(WORK TASK):
Only the lines from the start of the entries up to and including the line with "Hidden state: yield" should be written out, exactly as they stand.

================

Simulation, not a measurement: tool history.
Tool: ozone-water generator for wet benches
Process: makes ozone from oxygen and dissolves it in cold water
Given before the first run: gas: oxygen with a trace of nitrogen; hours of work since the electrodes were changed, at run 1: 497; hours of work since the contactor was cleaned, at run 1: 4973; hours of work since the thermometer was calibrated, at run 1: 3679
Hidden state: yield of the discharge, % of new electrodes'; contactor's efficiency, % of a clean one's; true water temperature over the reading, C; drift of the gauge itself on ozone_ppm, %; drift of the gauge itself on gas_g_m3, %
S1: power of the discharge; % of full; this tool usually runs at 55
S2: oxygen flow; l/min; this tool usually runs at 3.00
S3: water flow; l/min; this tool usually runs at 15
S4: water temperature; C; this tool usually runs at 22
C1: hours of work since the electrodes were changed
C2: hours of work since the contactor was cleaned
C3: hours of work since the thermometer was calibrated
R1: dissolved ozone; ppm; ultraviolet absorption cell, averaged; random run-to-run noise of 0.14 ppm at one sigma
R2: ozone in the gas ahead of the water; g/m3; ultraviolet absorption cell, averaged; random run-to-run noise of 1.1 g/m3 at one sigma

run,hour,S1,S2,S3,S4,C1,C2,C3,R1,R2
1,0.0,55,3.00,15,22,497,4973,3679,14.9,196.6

================

(TASK SOLUTION):
Simulation, not a measurement: tool history.
Tool: ozone-water generator for wet benches
Process: makes ozone from oxygen and dissolves it in cold water
Given before the first run: gas: oxygen with a trace of nitrogen; hours of work since the electrodes were changed, at run 1: 497; hours of work since the contactor was cleaned, at run 1: 4973; hours of work since the thermometer was calibrated, at run 1: 3679
Hidden state: yield of the discharge, % of new electrodes'; contactor's efficiency, % of a clean one's; true water temperature over the reading, C; drift of the gauge itself on ozone_ppm, %; drift of the gauge itself on gas_g_m3, %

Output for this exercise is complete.